=== TASK ITEM ===
Begin with the first line of the entries below. Copy each line exactly, stopping after the one that contains "Height 0 is".

=== DATASET RECORDS ===
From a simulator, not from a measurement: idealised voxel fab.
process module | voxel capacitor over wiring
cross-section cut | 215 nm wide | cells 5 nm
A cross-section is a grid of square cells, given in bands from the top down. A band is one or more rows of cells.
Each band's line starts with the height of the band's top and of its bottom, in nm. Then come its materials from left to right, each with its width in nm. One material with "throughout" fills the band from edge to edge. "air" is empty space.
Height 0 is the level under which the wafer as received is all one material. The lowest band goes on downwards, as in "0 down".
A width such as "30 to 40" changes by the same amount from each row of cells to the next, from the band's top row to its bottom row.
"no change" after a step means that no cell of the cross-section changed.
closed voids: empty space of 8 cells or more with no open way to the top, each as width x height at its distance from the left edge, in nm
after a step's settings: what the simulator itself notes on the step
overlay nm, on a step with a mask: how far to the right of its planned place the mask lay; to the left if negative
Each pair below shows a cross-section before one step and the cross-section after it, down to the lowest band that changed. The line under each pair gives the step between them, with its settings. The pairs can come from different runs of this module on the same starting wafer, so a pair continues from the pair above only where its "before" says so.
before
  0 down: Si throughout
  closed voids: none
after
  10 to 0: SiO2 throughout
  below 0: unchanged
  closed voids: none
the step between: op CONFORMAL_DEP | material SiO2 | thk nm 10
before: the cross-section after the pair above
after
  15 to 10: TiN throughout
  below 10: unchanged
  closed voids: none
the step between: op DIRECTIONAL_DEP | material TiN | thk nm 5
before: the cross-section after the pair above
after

=== RESPONSE BOX ===
From a simulator, not from a measurement: idealised voxel fab.
process module | voxel capacitor over wiring
cross-section cut | 215 nm wide | cells 5 nm
A cross-section is a grid of square cells, given in bands from the top down. A band is one or more rows of cells.
Each band's line starts with the height of the band's top and of its bottom, in nm. Then come its materials from left to right, each with its width in nm. One material with "throughout" fills the band from edge to edge. "air" is empty space.
Height 0 is the level under which the wafer as received is all one material. The lowest band goes on downwards, as in "0 down".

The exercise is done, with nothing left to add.